### REQUIRED ACTION
Reproduce the entire listing below exactly.

·····

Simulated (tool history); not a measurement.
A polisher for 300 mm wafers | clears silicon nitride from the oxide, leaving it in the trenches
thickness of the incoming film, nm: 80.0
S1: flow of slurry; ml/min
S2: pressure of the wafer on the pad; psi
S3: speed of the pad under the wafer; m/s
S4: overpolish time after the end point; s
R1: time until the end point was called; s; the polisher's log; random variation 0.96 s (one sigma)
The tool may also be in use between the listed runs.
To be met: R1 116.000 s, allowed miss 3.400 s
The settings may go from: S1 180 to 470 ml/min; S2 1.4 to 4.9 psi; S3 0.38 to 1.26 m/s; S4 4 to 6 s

·····

### ANSWER AREA
Simulated (tool history); not a measurement.
A polisher for 300 mm wafers | clears silicon nitride from the oxide, leaving it in the trenches
thickness of the incoming film, nm: 80.0
S1: flow of slurry; ml/min
S2: pressure of the wafer on the pad; psi
S3: speed of the pad under the wafer; m/s
S4: overpolish time after the end point; s
R1: time until the end point was called; s; the polisher's log; random variation 0.96 s (one sigma)
The tool may also be in use between the listed runs.
To be met: R1 116.000 s, allowed miss 3.400 s
The settings may go from: S1 180 to 470 ml/min; S2 1.4 to 4.9 psi; S3 0.38 to 1.26 m/s; S4 4 to 6 s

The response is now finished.